Exact reproduction of all the data is needed.

▸ DATA FOR ANALYSIS:
■ ■ ■

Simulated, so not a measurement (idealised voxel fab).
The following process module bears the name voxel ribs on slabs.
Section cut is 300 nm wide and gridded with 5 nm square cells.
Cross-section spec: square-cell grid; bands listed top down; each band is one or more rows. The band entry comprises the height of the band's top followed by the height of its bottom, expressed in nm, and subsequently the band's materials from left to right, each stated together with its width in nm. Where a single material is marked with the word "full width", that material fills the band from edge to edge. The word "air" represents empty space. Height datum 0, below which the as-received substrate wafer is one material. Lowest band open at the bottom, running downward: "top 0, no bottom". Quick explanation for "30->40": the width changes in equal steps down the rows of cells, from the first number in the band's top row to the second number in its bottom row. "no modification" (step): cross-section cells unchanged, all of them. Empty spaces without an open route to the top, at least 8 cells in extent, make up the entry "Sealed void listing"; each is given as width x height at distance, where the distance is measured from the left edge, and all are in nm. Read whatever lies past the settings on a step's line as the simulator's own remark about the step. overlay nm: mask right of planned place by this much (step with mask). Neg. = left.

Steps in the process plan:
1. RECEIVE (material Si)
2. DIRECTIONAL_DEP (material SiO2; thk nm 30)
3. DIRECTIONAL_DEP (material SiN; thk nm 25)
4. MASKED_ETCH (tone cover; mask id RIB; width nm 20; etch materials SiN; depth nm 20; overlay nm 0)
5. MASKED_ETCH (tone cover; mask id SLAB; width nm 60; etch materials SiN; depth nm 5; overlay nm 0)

■ ■ ■

▸ ANSWER BOX:
Simulated, so not a measurement (idealised voxel fab).
The following process module bears the name voxel ribs on slabs.
Section cut is 300 nm wide and gridded with 5 nm square cells.
Cross-section spec: square-cell grid; bands listed top down; each band is one or more rows. The band entry comprises the height of the band's top followed by the height of its bottom, expressed in nm, and subsequently the band's materials from left to right, each stated together with its width in nm. Where a single material is marked with the word "full width", that material fills the band from edge to edge. The word "air" represents empty space. Height datum 0, below which the as-received substrate wafer is one material. Lowest band open at the bottom, running downward: "top 0, no bottom". Quick explanation for "30->40": the width changes in equal steps down the rows of cells, from the first number in the band's top row to the second number in its bottom row. "no modification" (step): cross-section cells unchanged, all of them. Empty spaces without an open route to the top, at least 8 cells in extent, make up the entry "Sealed void listing"; each is given as width x height at distance, where the distance is measured from the left edge, and all are in nm. Read whatever lies past the settings on a step's line as the simulator's own remark about the step. overlay nm: mask right of planned place by this much (step with mask). Neg. = left.

Steps in the process plan:
1. RECEIVE (material Si)
2. DIRECTIONAL_DEP (material SiO2; thk nm 30)
3. DIRECTIONAL_DEP (material SiN; thk nm 25)
4. MASKED_ETCH (tone cover; mask id RIB; width nm 20; etch materials SiN; depth nm 20; overlay nm 0)
5. MASKED_ETCH (tone cover; mask id SLAB; width nm 60; etch materials SiN; depth nm 5; overlay nm 0)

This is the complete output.